-- Task item --
Every line of the data below must be given again exactly.

-- Information shown --
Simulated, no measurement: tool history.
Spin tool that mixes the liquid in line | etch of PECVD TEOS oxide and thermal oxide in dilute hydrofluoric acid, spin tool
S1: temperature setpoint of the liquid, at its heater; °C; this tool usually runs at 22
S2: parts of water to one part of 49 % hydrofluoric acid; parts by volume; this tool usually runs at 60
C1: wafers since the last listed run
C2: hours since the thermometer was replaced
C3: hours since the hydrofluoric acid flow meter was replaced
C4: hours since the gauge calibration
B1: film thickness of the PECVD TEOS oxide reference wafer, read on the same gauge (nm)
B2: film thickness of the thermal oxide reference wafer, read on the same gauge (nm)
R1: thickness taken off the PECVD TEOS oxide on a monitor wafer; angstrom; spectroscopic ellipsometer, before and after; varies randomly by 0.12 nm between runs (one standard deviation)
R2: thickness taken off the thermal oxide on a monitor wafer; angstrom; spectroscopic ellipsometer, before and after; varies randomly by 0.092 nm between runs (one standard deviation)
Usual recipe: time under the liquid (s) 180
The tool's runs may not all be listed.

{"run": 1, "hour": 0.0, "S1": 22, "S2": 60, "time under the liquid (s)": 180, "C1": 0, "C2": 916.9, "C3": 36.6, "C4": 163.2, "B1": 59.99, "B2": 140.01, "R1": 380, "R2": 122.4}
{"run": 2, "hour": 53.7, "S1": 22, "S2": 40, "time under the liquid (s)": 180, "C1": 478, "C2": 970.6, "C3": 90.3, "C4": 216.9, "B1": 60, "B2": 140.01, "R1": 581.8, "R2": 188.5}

-- Exercise output --
Simulated, no measurement: tool history.
Spin tool that mixes the liquid in line | etch of PECVD TEOS oxide and thermal oxide in dilute hydrofluoric acid, spin tool
S1: temperature setpoint of the liquid, at its heater; °C; this tool usually runs at 22
S2: parts of water to one part of 49 % hydrofluoric acid; parts by volume; this tool usually runs at 60
C1: wafers since the last listed run
C2: hours since the thermometer was replaced
C3: hours since the hydrofluoric acid flow meter was replaced
C4: hours since the gauge calibration
B1: film thickness of the PECVD TEOS oxide reference wafer, read on the same gauge (nm)
B2: film thickness of the thermal oxide reference wafer, read on the same gauge (nm)
R1: thickness taken off the PECVD TEOS oxide on a monitor wafer; angstrom; spectroscopic ellipsometer, before and after; varies randomly by 0.12 nm between runs (one standard deviation)
R2: thickness taken off the thermal oxide on a monitor wafer; angstrom; spectroscopic ellipsometer, before and after; varies randomly by 0.092 nm between runs (one standard deviation)
Usual recipe: time under the liquid (s) 180
The tool's runs may not all be listed.

{"run": 1, "hour": 0.0, "S1": 22, "S2": 60, "time under the liquid (s)": 180, "C1": 0, "C2": 916.9, "C3": 36.6, "C4": 163.2, "B1": 59.99, "B2": 140.01, "R1": 380, "R2": 122.4}
{"run": 2, "hour": 53.7, "S1": 22, "S2": 40, "time under the liquid (s)": 180, "C1": 478, "C2": 970.6, "C3": 90.3, "C4": 216.9, "B1": 60, "B2": 140.01, "R1": 581.8, "R2": 188.5}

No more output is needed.